START Extracted material
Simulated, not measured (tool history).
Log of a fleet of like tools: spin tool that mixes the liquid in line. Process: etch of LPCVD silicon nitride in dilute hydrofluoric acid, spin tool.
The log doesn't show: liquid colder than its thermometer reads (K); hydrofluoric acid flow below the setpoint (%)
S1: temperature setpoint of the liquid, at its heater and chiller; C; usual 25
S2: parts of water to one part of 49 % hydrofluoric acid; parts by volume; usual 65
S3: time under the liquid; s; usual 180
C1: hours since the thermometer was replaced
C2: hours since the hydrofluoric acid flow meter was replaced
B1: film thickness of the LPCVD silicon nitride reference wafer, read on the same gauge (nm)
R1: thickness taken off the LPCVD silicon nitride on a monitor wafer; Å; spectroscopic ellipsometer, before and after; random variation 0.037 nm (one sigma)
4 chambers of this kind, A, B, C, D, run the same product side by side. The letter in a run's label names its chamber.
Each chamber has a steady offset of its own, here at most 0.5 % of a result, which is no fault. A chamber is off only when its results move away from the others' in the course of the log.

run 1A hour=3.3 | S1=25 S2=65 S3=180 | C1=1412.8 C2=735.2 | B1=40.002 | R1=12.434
END Extracted material

# Work instruction
Return the span of lines in the data above that opens at the line with "C1: hours since the thermometer was replaced" and closes at the line with "Each chamber has", exactly, ends included, nothing else.

# Solution
C1: hours since the thermometer was replaced
C2: hours since the hydrofluoric acid flow meter was replaced
B1: film thickness of the LPCVD silicon nitride reference wafer, read on the same gauge (nm)
R1: thickness taken off the LPCVD silicon nitride on a monitor wafer; Å; spectroscopic ellipsometer, before and after; random variation 0.037 nm (one sigma)
4 chambers of this kind, A, B, C, D, run the same product side by side. The letter in a run's label names its chamber.
Each chamber has a steady offset of its own, here at most 0.5 % of a result, which is no fault. A chamber is off only when its results move away from the others' in the course of the log.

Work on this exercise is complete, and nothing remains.